> **SUPPLIED RECORDS**:
........

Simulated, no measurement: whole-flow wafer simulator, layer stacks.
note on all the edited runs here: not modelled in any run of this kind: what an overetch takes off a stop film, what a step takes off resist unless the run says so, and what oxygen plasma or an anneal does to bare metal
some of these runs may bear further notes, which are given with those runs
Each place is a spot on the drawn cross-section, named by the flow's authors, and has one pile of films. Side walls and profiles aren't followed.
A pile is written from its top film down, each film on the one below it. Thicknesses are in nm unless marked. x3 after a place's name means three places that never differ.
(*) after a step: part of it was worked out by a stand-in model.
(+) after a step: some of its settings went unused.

........

> **ACTION ITEM**: Your task is to output the material above exactly.

> **WRITTEN REPLY**:
Simulated, no measurement: whole-flow wafer simulator, layer stacks.
note on all the edited runs here: not modelled in any run of this kind: what an overetch takes off a stop film, what a step takes off resist unless the run says so, and what oxygen plasma or an anneal does to bare metal
some of these runs may bear further notes, which are given with those runs
Each place is a spot on the drawn cross-section, named by the flow's authors, and has one pile of films. Side walls and profiles aren't followed.
A pile is written from its top film down, each film on the one below it. Thicknesses are in nm unless marked. x3 after a place's name means three places that never differ.
(*) after a step: part of it was worked out by a stand-in model.
(+) after a step: some of its settings went unused.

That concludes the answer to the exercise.